EXERCISE: Beneath this instruction is a listing. Transcribe from it only the stretch from the line with "The log doesn't" through the line with "Not every run", both end lines included, exactly as written.

DATA EXTRACTS:
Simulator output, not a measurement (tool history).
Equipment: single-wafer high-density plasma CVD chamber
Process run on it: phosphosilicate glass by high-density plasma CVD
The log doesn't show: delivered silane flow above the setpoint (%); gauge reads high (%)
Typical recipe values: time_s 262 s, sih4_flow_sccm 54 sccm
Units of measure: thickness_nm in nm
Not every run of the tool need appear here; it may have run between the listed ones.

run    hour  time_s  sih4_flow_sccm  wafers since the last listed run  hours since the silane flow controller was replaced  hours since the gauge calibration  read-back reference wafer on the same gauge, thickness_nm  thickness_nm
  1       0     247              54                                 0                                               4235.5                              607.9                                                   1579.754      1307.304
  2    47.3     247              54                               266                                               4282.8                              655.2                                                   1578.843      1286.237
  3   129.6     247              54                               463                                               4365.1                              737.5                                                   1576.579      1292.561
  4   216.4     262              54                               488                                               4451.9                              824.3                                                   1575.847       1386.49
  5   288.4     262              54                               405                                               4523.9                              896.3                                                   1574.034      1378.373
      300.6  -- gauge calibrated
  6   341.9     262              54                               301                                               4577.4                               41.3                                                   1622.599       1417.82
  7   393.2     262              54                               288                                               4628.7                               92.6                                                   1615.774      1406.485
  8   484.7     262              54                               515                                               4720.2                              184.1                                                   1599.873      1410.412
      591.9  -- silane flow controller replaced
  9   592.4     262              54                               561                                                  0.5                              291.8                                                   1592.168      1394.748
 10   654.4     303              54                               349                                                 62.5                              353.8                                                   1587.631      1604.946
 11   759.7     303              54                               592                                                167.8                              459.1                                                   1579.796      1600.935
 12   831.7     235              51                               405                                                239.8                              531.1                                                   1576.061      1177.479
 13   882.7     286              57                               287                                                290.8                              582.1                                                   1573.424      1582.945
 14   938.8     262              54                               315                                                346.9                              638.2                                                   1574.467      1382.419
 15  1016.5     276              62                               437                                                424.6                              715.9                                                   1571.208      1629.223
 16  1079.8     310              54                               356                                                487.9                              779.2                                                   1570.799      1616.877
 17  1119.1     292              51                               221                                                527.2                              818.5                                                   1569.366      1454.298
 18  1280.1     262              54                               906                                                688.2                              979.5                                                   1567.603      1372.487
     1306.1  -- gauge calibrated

WRITTEN SOLUTION:
The log doesn't show: delivered silane flow above the setpoint (%); gauge reads high (%)
Typical recipe values: time_s 262 s, sih4_flow_sccm 54 sccm
Units of measure: thickness_nm in nm
Not every run of the tool need appear here; it may have run between the listed ones.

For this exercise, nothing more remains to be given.